INPUT DATA ::
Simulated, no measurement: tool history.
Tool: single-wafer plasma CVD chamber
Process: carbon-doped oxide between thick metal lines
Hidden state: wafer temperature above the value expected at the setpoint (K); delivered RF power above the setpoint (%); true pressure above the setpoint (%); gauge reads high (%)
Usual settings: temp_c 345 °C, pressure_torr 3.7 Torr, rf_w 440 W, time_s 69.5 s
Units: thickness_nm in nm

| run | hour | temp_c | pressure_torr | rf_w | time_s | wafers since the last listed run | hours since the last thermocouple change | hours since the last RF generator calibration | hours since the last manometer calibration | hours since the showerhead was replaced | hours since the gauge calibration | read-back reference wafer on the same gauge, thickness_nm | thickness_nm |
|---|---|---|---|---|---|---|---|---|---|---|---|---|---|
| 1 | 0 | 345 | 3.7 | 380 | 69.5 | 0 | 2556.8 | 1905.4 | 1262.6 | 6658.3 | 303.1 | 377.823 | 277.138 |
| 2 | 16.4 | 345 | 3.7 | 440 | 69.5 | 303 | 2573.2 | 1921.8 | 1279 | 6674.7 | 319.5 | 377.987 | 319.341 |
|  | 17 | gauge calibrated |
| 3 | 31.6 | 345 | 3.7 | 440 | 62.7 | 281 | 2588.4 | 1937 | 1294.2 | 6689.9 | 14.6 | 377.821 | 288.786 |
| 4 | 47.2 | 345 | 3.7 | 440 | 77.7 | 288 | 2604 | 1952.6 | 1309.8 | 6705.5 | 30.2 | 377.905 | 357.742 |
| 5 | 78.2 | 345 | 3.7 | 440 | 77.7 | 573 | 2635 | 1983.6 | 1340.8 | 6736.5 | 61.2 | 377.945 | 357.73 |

REQUIRED ACTION ::
The records above should be restated exactly, line for line.

EXERCISE SOLUTION ::
Simulated, no measurement: tool history.
Tool: single-wafer plasma CVD chamber
Process: carbon-doped oxide between thick metal lines
Hidden state: wafer temperature above the value expected at the setpoint (K); delivered RF power above the setpoint (%); true pressure above the setpoint (%); gauge reads high (%)
Usual settings: temp_c 345 °C, pressure_torr 3.7 Torr, rf_w 440 W, time_s 69.5 s
Units: thickness_nm in nm

| run | hour | temp_c | pressure_torr | rf_w | time_s | wafers since the last listed run | hours since the last thermocouple change | hours since the last RF generator calibration | hours since the last manometer calibration | hours since the showerhead was replaced | hours since the gauge calibration | read-back reference wafer on the same gauge, thickness_nm | thickness_nm |
|---|---|---|---|---|---|---|---|---|---|---|---|---|---|
| 1 | 0 | 345 | 3.7 | 380 | 69.5 | 0 | 2556.8 | 1905.4 | 1262.6 | 6658.3 | 303.1 | 377.823 | 277.138 |
| 2 | 16.4 | 345 | 3.7 | 440 | 69.5 | 303 | 2573.2 | 1921.8 | 1279 | 6674.7 | 319.5 | 377.987 | 319.341 |
|  | 17 | gauge calibrated |
| 3 | 31.6 | 345 | 3.7 | 440 | 62.7 | 281 | 2588.4 | 1937 | 1294.2 | 6689.9 | 14.6 | 377.821 | 288.786 |
| 4 | 47.2 | 345 | 3.7 | 440 | 77.7 | 288 | 2604 | 1952.6 | 1309.8 | 6705.5 | 30.2 | 377.905 | 357.742 |
| 5 | 78.2 | 345 | 3.7 | 440 | 77.7 | 573 | 2635 | 1983.6 | 1340.8 | 6736.5 | 61.2 | 377.945 | 357.73 |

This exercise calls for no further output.